#### [Requirement]
Only the lines from the top of the data through the line with "thickness of the incoming film, nm: 2190.0" should be repeated, each exactly as written.

*** Given records ***

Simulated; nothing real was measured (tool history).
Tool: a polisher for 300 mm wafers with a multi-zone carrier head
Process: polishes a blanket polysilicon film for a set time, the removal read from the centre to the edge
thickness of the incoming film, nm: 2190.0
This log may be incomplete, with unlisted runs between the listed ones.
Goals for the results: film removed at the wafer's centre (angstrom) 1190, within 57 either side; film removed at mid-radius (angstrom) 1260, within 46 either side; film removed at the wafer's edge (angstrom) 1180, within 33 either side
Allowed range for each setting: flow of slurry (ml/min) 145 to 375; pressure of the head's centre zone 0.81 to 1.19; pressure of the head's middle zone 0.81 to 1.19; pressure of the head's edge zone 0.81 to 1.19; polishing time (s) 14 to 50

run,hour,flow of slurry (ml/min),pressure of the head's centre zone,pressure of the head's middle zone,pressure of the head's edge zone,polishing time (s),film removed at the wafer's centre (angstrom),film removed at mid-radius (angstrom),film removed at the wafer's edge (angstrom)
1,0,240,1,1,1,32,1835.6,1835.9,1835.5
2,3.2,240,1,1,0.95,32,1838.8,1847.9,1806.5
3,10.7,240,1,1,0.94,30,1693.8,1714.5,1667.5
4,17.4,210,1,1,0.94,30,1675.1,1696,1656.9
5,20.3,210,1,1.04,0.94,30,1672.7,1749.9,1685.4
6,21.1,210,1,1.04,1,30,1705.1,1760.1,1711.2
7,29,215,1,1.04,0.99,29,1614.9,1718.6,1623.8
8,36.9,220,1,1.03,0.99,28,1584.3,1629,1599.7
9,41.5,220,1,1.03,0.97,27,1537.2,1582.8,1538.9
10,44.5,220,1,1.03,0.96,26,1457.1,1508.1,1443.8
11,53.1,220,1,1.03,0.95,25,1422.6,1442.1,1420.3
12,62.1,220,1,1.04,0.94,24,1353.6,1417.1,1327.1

*** End of Given records ***

#### [Written response]
Simulated; nothing real was measured (tool history).
Tool: a polisher for 300 mm wafers with a multi-zone carrier head
Process: polishes a blanket polysilicon film for a set time, the removal read from the centre to the edge
thickness of the incoming film, nm: 2190.0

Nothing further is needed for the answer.